### ENTRIES SUPPLIED
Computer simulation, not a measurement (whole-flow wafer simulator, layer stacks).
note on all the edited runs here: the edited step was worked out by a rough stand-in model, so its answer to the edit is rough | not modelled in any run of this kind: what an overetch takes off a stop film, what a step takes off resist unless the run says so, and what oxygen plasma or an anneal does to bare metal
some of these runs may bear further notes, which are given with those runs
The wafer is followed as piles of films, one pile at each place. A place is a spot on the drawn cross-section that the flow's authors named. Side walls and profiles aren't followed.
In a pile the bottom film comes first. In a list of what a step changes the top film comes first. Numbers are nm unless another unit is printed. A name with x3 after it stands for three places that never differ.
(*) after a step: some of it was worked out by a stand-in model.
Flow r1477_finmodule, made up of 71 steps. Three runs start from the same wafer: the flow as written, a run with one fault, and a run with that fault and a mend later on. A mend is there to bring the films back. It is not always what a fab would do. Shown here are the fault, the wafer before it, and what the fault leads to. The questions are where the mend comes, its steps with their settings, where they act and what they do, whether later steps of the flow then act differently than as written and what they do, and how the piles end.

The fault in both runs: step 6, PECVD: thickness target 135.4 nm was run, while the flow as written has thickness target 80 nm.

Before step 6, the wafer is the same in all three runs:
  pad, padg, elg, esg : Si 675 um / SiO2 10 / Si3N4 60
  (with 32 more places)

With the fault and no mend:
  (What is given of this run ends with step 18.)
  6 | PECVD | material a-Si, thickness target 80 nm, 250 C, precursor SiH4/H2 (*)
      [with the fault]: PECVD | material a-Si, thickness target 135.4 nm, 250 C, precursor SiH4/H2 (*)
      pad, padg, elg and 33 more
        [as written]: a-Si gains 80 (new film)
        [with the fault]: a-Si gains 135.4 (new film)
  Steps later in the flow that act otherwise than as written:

### REQUIREMENT
Give back the entries above exactly as they are, from their first line through the line that contains "note on all", both included, with nothing else.

### EXERCISE SOLUTION
Computer simulation, not a measurement (whole-flow wafer simulator, layer stacks).
note on all the edited runs here: the edited step was worked out by a rough stand-in model, so its answer to the edit is rough | not modelled in any run of this kind: what an overetch takes off a stop film, what a step takes off resist unless the run says so, and what oxygen plasma or an anneal does to bare metal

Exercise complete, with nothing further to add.